*ASSIGNMENT:*
Please print every record below exactly as it appears.

_ _ _ _ _
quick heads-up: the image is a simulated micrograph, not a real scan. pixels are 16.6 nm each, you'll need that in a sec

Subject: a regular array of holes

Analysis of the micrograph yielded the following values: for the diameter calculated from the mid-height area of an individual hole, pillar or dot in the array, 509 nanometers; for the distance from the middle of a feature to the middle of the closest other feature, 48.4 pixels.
_ _ _ _ _

*WRITTEN SOLUTION:*
quick heads-up: the image is a simulated micrograph, not a real scan. pixels are 16.6 nm each, you'll need that in a sec

Subject: a regular array of holes

Analysis of the micrograph yielded the following values: for the diameter calculated from the mid-height area of an individual hole, pillar or dot in the array, 509 nanometers; for the distance from the middle of a feature to the middle of the closest other feature, 48.4 pixels.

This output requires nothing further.